The data:
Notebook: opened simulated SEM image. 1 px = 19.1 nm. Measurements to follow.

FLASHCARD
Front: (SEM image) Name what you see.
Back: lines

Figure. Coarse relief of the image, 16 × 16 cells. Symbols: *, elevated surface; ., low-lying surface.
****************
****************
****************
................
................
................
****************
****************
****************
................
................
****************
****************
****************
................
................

Work order: The whole listing above needs to be reproduced exactly.

Task response:
Notebook: opened simulated SEM image. 1 px = 19.1 nm. Measurements to follow.

FLASHCARD
Front: (SEM image) Name what you see.
Back: lines

Figure. Coarse relief of the image, 16 × 16 cells. Symbols: *, elevated surface; ., low-lying surface.
****************
****************
****************
................
................
................
****************
****************
****************
................
................
****************
****************
****************
................
................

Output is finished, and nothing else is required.